▸ **MATERIAL SHOWN**
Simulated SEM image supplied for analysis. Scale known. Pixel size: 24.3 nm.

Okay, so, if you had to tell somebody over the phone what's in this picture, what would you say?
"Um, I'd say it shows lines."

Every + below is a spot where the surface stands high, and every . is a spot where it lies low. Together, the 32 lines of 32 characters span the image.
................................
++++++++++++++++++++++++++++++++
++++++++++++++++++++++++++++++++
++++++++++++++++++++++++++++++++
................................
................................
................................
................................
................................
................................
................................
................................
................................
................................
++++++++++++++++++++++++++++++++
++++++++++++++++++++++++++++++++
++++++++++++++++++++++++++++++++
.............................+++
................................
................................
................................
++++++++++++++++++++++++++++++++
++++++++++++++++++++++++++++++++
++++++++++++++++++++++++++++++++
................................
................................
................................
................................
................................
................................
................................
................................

▸ **BRIEF**
Print, exactly as written, the first line of the records above and each line after it until the line with "Every + below", which is printed too.

▸ **EXERCISE ANSWER**
Simulated SEM image supplied for analysis. Scale known. Pixel size: 24.3 nm.

Okay, so, if you had to tell somebody over the phone what's in this picture, what would you say?
"Um, I'd say it shows lines."

Every + below is a spot where the surface stands high, and every . is a spot where it lies low. Together, the 32 lines of 32 characters span the image.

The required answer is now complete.